::::
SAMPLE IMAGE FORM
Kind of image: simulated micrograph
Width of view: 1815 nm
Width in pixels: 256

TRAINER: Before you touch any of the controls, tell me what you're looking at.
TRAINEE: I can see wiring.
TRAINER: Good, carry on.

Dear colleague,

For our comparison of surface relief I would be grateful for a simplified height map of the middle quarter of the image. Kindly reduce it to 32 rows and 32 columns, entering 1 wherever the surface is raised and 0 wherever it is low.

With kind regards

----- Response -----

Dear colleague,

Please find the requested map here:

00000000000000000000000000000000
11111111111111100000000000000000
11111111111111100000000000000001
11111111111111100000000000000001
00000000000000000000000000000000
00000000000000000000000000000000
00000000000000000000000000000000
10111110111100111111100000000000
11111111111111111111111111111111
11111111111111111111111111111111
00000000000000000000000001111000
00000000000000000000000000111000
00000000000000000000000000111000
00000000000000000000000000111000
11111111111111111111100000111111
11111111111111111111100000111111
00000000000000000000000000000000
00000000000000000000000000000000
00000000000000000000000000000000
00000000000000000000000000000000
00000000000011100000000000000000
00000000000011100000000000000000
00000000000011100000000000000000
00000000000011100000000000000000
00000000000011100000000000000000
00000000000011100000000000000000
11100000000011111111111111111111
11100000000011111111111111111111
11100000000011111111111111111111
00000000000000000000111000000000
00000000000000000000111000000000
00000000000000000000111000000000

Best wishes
::::

What the task asks for is a word-for-word repeat of the lines above, from the first through the one containing "10111110111100111111100000000000".

TASK OUTPUT:
SAMPLE IMAGE FORM
Kind of image: simulated micrograph
Width of view: 1815 nm
Width in pixels: 256

TRAINER: Before you touch any of the controls, tell me what you're looking at.
TRAINEE: I can see wiring.
TRAINER: Good, carry on.

Dear colleague,

For our comparison of surface relief I would be grateful for a simplified height map of the middle quarter of the image. Kindly reduce it to 32 rows and 32 columns, entering 1 wherever the surface is raised and 0 wherever it is low.

With kind regards

----- Response -----

Dear colleague,

Please find the requested map here:

00000000000000000000000000000000
11111111111111100000000000000000
11111111111111100000000000000001
11111111111111100000000000000001
00000000000000000000000000000000
00000000000000000000000000000000
00000000000000000000000000000000
10111110111100111111100000000000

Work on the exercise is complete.